-- Requirement --
Repeat exactly the lines of the entries below from the one with "record lots=7 wafers=21" through the one with "route shown NAME@n: a", both ends included, and nothing else.

====== The data

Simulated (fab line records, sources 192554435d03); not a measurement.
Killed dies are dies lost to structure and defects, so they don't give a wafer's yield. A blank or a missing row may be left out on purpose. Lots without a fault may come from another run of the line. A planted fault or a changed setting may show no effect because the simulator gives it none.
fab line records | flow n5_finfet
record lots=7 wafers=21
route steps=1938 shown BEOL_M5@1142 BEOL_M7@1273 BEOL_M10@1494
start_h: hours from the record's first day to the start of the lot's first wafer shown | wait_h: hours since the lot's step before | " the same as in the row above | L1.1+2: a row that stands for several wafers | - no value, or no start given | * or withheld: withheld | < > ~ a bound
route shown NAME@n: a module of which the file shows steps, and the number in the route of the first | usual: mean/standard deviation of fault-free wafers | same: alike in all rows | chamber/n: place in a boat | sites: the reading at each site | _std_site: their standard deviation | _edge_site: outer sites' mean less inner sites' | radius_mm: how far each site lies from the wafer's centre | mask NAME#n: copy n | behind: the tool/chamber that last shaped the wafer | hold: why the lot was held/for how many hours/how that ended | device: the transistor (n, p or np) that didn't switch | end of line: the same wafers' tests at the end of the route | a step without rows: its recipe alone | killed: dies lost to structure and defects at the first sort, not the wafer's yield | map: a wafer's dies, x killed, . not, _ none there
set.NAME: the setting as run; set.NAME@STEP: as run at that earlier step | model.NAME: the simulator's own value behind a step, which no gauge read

============

-- Task result --
record lots=7 wafers=21
route steps=1938 shown BEOL_M5@1142 BEOL_M7@1273 BEOL_M10@1494
start_h: hours from the record's first day to the start of the lot's first wafer shown | wait_h: hours since the lot's step before | " the same as in the row above | L1.1+2: a row that stands for several wafers | - no value, or no start given | * or withheld: withheld | < > ~ a bound
route shown NAME@n: a module of which the file shows steps, and the number in the route of the first | usual: mean/standard deviation of fault-free wafers | same: alike in all rows | chamber/n: place in a boat | sites: the reading at each site | _std_site: their standard deviation | _edge_site: outer sites' mean less inner sites' | radius_mm: how far each site lies from the wafer's centre | mask NAME#n: copy n | behind: the tool/chamber that last shaped the wafer | hold: why the lot was held/for how many hours/how that ended | device: the transistor (n, p or np) that didn't switch | end of line: the same wafers' tests at the end of the route | a step without rows: its recipe alone | killed: dies lost to structure and defects at the first sort, not the wafer's yield | map: a wafer's dies, x killed, . not, _ none there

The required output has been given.